■ Work instruction:
Copying exactly, give the lines in the material below from the one with "-- day=0.592 chamber" to the one with "run 5A day=0.812", ends included, and nothing besides.

■ Record excerpts:
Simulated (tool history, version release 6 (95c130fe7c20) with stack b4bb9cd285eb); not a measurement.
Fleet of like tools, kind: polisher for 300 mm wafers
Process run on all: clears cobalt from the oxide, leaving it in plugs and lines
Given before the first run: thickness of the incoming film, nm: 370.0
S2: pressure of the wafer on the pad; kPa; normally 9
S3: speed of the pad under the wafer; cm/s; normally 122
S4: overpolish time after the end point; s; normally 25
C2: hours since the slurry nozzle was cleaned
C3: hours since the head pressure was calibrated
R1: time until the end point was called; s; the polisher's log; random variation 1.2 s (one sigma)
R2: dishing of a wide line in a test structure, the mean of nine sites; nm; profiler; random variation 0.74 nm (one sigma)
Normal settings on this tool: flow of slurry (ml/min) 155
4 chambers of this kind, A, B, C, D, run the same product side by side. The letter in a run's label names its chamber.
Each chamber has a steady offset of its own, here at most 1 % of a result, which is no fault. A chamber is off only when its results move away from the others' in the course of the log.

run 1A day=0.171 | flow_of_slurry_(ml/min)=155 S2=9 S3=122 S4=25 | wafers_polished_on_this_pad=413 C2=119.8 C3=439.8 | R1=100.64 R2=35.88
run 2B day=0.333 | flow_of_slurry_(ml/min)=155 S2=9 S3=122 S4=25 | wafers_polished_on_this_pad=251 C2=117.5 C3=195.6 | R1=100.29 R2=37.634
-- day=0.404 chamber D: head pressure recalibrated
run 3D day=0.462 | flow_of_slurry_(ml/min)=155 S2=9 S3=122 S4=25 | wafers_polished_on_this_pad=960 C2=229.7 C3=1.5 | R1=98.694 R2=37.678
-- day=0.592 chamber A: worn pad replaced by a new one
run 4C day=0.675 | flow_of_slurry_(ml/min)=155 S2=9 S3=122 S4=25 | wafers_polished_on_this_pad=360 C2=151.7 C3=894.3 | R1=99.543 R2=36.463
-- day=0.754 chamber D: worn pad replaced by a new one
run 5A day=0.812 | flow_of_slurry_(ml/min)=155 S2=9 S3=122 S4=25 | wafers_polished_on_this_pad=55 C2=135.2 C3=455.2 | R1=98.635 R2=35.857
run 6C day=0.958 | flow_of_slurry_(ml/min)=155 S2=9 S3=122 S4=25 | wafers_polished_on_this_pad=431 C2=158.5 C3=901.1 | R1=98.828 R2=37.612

■ Exercise solution:
-- day=0.592 chamber A: worn pad replaced by a new one
run 4C day=0.675 | flow_of_slurry_(ml/min)=155 S2=9 S3=122 S4=25 | wafers_polished_on_this_pad=360 C2=151.7 C3=894.3 | R1=99.543 R2=36.463
-- day=0.754 chamber D: worn pad replaced by a new one
run 5A day=0.812 | flow_of_slurry_(ml/min)=155 S2=9 S3=122 S4=25 | wafers_polished_on_this_pad=55 C2=135.2 C3=455.2 | R1=98.635 R2=35.857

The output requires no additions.